→ RECORD EXCERPTS
******

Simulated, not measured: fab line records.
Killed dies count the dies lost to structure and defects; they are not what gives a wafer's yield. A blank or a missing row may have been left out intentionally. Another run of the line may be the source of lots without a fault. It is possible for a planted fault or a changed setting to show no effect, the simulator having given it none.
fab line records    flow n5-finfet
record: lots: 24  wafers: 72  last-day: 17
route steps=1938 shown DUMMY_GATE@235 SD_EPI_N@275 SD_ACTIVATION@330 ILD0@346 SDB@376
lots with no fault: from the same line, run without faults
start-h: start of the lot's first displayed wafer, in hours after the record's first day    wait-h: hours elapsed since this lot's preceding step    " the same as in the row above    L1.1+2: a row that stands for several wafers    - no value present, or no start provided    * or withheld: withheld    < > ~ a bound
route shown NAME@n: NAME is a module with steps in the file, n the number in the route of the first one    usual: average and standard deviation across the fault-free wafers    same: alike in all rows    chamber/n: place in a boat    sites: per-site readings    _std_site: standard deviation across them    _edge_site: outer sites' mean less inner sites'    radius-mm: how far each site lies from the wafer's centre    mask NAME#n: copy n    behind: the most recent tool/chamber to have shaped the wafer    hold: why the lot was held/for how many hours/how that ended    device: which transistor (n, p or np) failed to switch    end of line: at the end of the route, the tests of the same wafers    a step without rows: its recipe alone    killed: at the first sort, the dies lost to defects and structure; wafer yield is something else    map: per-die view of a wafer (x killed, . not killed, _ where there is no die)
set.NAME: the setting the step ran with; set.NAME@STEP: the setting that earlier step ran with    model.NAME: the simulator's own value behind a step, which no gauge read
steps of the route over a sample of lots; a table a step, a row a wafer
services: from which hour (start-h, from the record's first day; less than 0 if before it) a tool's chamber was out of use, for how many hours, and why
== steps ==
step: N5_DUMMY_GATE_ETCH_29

******

→ WORK INSTRUCTION
Of the lines above, extract only those from the line with "route steps=1938 shown" to the line with "lots with no", both included, exactly as written.

→ SOLUTION
route steps=1938 shown DUMMY_GATE@235 SD_EPI_N@275 SD_ACTIVATION@330 ILD0@346 SDB@376
lots with no fault: from the same line, run without faults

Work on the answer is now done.